▶ **EXERCISE**
Stop after the line containing "3. SUSPECTS, AND WHAT RULES EACH OUT"; retype every line of the data before it exactly, starting from the first.

▶ **DATA**
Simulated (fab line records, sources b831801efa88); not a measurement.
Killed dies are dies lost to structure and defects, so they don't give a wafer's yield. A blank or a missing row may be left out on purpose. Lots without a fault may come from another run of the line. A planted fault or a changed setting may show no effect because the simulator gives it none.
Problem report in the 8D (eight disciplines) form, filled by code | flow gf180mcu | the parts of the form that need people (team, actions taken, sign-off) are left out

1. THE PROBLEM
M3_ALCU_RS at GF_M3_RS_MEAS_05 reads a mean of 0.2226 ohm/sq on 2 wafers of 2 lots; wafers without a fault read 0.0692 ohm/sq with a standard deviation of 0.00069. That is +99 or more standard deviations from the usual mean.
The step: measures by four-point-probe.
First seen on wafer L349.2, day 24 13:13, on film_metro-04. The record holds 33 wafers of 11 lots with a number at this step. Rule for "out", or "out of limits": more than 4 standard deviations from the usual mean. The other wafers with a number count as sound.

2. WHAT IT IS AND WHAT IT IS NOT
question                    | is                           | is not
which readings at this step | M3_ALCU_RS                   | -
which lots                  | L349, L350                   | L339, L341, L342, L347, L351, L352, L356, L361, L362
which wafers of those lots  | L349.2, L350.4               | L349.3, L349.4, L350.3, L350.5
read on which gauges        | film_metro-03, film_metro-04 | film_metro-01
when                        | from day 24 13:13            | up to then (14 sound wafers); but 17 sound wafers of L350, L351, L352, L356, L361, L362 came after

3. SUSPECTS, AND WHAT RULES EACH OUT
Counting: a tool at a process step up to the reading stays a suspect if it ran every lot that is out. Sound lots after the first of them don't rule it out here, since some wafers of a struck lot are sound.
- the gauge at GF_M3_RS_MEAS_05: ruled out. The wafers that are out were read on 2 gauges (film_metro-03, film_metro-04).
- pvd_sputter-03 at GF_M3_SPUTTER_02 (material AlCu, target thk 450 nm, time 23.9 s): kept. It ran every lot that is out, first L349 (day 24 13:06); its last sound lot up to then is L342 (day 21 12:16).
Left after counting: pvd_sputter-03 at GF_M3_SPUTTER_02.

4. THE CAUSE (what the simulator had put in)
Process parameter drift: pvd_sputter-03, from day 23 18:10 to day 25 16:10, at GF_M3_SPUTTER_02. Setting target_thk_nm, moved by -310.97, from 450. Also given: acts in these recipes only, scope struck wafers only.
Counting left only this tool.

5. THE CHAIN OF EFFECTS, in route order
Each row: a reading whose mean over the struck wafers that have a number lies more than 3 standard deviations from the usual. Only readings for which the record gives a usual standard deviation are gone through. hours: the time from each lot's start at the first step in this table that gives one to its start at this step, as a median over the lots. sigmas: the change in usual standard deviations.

▶ **REPLY**
Simulated (fab line records, sources b831801efa88); not a measurement.
Killed dies are dies lost to structure and defects, so they don't give a wafer's yield. A blank or a missing row may be left out on purpose. Lots without a fault may come from another run of the line. A planted fault or a changed setting may show no effect because the simulator gives it none.
Problem report in the 8D (eight disciplines) form, filled by code | flow gf180mcu | the parts of the form that need people (team, actions taken, sign-off) are left out

1. THE PROBLEM
M3_ALCU_RS at GF_M3_RS_MEAS_05 reads a mean of 0.2226 ohm/sq on 2 wafers of 2 lots; wafers without a fault read 0.0692 ohm/sq with a standard deviation of 0.00069. That is +99 or more standard deviations from the usual mean.
The step: measures by four-point-probe.
First seen on wafer L349.2, day 24 13:13, on film_metro-04. The record holds 33 wafers of 11 lots with a number at this step. Rule for "out", or "out of limits": more than 4 standard deviations from the usual mean. The other wafers with a number count as sound.

2. WHAT IT IS AND WHAT IT IS NOT
question                    | is                           | is not
which readings at this step | M3_ALCU_RS                   | -
which lots                  | L349, L350                   | L339, L341, L342, L347, L351, L352, L356, L361, L362
which wafers of those lots  | L349.2, L350.4               | L349.3, L349.4, L350.3, L350.5
read on which gauges        | film_metro-03, film_metro-04 | film_metro-01
when                        | from day 24 13:13            | up to then (14 sound wafers); but 17 sound wafers of L350, L351, L352, L356, L361, L362 came after

3. SUSPECTS, AND WHAT RULES EACH OUT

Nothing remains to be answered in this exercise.